┄┄┄┄┄┄┄┄┄┄

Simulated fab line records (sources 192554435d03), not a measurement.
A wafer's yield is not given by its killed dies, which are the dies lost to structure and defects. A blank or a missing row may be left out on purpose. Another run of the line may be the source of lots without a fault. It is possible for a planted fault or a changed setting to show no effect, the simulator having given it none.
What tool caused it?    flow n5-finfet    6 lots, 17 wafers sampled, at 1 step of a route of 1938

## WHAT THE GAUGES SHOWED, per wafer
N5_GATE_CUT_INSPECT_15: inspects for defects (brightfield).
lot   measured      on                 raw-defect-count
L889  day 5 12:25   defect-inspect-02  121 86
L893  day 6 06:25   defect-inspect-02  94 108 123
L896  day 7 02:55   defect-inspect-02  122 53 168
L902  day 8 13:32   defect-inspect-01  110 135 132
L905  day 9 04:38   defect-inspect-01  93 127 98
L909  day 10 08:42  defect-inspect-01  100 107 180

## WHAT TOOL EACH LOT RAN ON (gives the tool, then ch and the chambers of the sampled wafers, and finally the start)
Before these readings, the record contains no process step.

┄┄┄┄┄┄┄┄┄┄

Action item:
Word for word, restate the lines of the listing above starting at the line with "110 135 132" and ending at the line with "## WHAT TOOL", and nothing outside them.

Solution:
L902  day 8 13:32   defect-inspect-01  110 135 132
L905  day 9 04:38   defect-inspect-01  93 127 98
L909  day 10 08:42  defect-inspect-01  100 107 180

## WHAT TOOL EACH LOT RAN ON (gives the tool, then ch and the chambers of the sampled wafers, and finally the start)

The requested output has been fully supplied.